Each of the lines below must be restated exactly.

----- Dataset excerpts -----

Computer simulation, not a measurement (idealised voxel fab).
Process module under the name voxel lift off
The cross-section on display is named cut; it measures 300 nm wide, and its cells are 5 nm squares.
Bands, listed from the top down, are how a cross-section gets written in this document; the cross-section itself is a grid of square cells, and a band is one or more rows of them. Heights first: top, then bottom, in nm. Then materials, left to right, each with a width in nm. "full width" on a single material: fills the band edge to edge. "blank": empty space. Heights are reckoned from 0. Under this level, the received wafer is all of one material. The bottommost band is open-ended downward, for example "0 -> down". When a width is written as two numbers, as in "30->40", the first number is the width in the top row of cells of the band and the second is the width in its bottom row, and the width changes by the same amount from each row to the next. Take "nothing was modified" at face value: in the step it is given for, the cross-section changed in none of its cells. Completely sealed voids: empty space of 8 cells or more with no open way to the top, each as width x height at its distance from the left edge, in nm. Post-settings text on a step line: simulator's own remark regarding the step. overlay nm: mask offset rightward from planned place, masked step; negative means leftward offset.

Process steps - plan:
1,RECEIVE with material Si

-----

* _Task output_:
Computer simulation, not a measurement (idealised voxel fab).
Process module under the name voxel lift off
The cross-section on display is named cut; it measures 300 nm wide, and its cells are 5 nm squares.
Bands, listed from the top down, are how a cross-section gets written in this document; the cross-section itself is a grid of square cells, and a band is one or more rows of them. Heights first: top, then bottom, in nm. Then materials, left to right, each with a width in nm. "full width" on a single material: fills the band edge to edge. "blank": empty space. Heights are reckoned from 0. Under this level, the received wafer is all of one material. The bottommost band is open-ended downward, for example "0 -> down". When a width is written as two numbers, as in "30->40", the first number is the width in the top row of cells of the band and the second is the width in its bottom row, and the width changes by the same amount from each row to the next. Take "nothing was modified" at face value: in the step it is given for, the cross-section changed in none of its cells. Completely sealed voids: empty space of 8 cells or more with no open way to the top, each as width x height at its distance from the left edge, in nm. Post-settings text on a step line: simulator's own remark regarding the step. overlay nm: mask offset rightward from planned place, masked step; negative means leftward offset.

Process steps - plan:
1,RECEIVE with material Si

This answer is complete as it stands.